■ **DATA**:
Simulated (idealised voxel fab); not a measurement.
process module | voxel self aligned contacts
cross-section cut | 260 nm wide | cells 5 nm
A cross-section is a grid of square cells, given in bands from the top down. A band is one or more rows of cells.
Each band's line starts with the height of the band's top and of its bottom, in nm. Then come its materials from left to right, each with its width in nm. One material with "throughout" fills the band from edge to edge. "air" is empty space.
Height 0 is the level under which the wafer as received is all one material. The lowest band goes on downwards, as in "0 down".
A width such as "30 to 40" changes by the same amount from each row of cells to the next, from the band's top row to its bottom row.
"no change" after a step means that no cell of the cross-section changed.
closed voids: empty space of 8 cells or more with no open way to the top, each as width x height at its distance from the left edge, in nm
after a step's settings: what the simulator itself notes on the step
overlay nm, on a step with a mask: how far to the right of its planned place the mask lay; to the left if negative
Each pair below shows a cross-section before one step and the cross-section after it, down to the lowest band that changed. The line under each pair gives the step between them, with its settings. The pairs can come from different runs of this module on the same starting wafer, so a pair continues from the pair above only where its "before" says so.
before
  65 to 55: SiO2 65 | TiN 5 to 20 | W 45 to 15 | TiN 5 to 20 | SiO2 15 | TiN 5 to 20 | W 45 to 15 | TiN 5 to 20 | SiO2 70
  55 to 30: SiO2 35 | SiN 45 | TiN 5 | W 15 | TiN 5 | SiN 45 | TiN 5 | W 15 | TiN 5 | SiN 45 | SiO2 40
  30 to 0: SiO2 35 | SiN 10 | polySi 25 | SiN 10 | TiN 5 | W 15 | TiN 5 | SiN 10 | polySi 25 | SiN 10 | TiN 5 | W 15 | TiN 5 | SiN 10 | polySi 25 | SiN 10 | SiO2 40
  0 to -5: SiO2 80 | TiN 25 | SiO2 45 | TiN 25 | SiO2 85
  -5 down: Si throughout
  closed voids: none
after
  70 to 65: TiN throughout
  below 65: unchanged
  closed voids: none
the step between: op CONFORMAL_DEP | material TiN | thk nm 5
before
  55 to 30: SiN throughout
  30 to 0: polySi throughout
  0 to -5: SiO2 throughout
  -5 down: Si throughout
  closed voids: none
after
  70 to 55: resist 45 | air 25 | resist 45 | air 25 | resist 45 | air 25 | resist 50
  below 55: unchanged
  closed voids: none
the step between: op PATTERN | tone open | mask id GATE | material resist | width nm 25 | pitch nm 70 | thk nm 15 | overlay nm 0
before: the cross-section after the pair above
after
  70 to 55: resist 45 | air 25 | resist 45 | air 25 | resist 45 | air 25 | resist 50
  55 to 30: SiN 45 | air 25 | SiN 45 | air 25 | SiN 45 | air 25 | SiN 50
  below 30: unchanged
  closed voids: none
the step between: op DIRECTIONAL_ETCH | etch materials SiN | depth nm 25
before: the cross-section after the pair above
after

■ **TASK ITEM**:
The expected output is exactly the lines of the listing above between the line holding "Height 0 is" and the line holding "closed voids: empty", inclusive.

■ **WRITTEN REPLY**:
Height 0 is the level under which the wafer as received is all one material. The lowest band goes on downwards, as in "0 down".
A width such as "30 to 40" changes by the same amount from each row of cells to the next, from the band's top row to its bottom row.
"no change" after a step means that no cell of the cross-section changed.
closed voids: empty space of 8 cells or more with no open way to the top, each as width x height at its distance from the left edge, in nm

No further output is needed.